_Assignment_
Please give back only the lines below from the one containing "(*) after a" to the one containing "No later step", each repeated word for word, both ends included.

_Excerpted records_
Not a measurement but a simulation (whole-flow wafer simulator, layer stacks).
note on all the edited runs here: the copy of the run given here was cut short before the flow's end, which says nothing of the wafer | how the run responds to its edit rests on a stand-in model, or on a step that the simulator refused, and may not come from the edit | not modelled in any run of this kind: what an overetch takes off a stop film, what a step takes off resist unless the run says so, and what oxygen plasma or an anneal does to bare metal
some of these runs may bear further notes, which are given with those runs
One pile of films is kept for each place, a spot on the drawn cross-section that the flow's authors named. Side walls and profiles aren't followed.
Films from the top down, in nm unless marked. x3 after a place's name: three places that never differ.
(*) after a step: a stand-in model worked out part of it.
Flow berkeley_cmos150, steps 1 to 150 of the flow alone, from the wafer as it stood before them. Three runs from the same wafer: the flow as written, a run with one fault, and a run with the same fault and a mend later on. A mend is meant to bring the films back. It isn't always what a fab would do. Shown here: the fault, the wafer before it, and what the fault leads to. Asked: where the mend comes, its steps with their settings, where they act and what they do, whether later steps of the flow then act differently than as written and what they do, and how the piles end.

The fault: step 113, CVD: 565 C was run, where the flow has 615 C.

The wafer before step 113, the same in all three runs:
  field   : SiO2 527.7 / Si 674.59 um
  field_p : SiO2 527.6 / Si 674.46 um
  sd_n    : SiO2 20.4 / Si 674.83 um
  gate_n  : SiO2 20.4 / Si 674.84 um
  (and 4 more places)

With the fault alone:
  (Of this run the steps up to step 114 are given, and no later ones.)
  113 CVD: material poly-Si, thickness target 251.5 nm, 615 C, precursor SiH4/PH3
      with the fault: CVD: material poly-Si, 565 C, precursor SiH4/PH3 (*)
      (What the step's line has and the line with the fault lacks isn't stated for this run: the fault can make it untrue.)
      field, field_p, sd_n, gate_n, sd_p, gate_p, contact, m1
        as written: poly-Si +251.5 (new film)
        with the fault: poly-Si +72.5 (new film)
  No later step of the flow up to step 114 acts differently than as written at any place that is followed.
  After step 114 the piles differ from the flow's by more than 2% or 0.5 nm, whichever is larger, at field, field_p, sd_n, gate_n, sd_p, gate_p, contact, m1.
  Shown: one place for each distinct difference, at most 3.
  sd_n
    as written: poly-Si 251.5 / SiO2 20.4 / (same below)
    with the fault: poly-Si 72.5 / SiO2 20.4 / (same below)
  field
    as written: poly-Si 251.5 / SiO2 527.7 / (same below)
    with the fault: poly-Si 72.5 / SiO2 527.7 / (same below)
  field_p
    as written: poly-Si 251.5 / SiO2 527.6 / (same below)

_Task solution_
(*) after a step: a stand-in model worked out part of it.
Flow berkeley_cmos150, steps 1 to 150 of the flow alone, from the wafer as it stood before them. Three runs from the same wafer: the flow as written, a run with one fault, and a run with the same fault and a mend later on. A mend is meant to bring the films back. It isn't always what a fab would do. Shown here: the fault, the wafer before it, and what the fault leads to. Asked: where the mend comes, its steps with their settings, where they act and what they do, whether later steps of the flow then act differently than as written and what they do, and how the piles end.

The fault: step 113, CVD: 565 C was run, where the flow has 615 C.

The wafer before step 113, the same in all three runs:
  field   : SiO2 527.7 / Si 674.59 um
  field_p : SiO2 527.6 / Si 674.46 um
  sd_n    : SiO2 20.4 / Si 674.83 um
  gate_n  : SiO2 20.4 / Si 674.84 um
  (and 4 more places)

With the fault alone:
  (Of this run the steps up to step 114 are given, and no later ones.)
  113 CVD: material poly-Si, thickness target 251.5 nm, 615 C, precursor SiH4/PH3
      with the fault: CVD: material poly-Si, 565 C, precursor SiH4/PH3 (*)
      (What the step's line has and the line with the fault lacks isn't stated for this run: the fault can make it untrue.)
      field, field_p, sd_n, gate_n, sd_p, gate_p, contact, m1
        as written: poly-Si +251.5 (new film)
        with the fault: poly-Si +72.5 (new film)
  No later step of the flow up to step 114 acts differently than as written at any place that is followed.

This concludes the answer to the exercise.